§ **DATA RECORDS**:
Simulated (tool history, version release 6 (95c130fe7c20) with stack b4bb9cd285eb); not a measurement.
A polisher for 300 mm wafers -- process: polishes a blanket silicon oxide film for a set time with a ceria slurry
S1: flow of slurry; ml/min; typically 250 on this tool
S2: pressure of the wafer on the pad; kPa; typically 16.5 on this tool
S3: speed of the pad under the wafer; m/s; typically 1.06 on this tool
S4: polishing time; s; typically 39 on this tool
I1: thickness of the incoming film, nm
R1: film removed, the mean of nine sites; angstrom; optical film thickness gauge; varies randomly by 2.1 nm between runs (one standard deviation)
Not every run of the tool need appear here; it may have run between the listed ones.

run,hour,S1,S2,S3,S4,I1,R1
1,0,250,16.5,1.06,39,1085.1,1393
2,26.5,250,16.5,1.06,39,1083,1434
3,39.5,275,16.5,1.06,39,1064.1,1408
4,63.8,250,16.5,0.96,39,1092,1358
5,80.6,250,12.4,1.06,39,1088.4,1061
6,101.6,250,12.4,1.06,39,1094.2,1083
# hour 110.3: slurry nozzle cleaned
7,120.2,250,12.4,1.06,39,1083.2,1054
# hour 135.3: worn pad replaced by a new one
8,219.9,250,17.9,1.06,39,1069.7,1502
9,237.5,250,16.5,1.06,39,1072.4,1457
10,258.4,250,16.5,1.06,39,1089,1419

§ **REQUIREMENT**:
In the listing above, find the line containing "7,120.2,250,12.4,1.06,39,1083.2,1054" and the line containing "9,237.5,250,16.5,1.06,39,1072.4,1457". Output them and every line between, exactly, and nothing else.

§ **WRITTEN ANSWER**:
7,120.2,250,12.4,1.06,39,1083.2,1054
# hour 135.3: worn pad replaced by a new one
8,219.9,250,17.9,1.06,39,1069.7,1502
9,237.5,250,16.5,1.06,39,1072.4,1457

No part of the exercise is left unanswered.